- Provided material -
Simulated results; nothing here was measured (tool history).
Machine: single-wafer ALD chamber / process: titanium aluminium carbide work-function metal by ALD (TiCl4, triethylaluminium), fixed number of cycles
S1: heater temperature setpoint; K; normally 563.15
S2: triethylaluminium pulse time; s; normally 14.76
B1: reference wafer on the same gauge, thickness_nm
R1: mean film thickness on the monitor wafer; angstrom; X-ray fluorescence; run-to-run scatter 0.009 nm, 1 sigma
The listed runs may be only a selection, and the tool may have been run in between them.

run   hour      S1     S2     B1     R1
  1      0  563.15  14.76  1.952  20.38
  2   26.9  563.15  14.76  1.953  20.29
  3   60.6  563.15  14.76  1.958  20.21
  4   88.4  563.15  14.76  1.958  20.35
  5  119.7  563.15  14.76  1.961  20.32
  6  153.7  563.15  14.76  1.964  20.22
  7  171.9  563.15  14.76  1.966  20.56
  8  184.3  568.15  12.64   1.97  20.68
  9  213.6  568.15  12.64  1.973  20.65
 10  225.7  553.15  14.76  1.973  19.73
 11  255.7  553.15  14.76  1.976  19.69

- Required action -
Write the whole listing out again exactly.

- Written solution -
Simulated results; nothing here was measured (tool history).
Machine: single-wafer ALD chamber / process: titanium aluminium carbide work-function metal by ALD (TiCl4, triethylaluminium), fixed number of cycles
S1: heater temperature setpoint; K; normally 563.15
S2: triethylaluminium pulse time; s; normally 14.76
B1: reference wafer on the same gauge, thickness_nm
R1: mean film thickness on the monitor wafer; angstrom; X-ray fluorescence; run-to-run scatter 0.009 nm, 1 sigma
The listed runs may be only a selection, and the tool may have been run in between them.

run   hour      S1     S2     B1     R1
  1      0  563.15  14.76  1.952  20.38
  2   26.9  563.15  14.76  1.953  20.29
  3   60.6  563.15  14.76  1.958  20.21
  4   88.4  563.15  14.76  1.958  20.35
  5  119.7  563.15  14.76  1.961  20.32
  6  153.7  563.15  14.76  1.964  20.22
  7  171.9  563.15  14.76  1.966  20.56
  8  184.3  568.15  12.64   1.97  20.68
  9  213.6  568.15  12.64  1.973  20.65
 10  225.7  553.15  14.76  1.973  19.73
 11  255.7  553.15  14.76  1.976  19.69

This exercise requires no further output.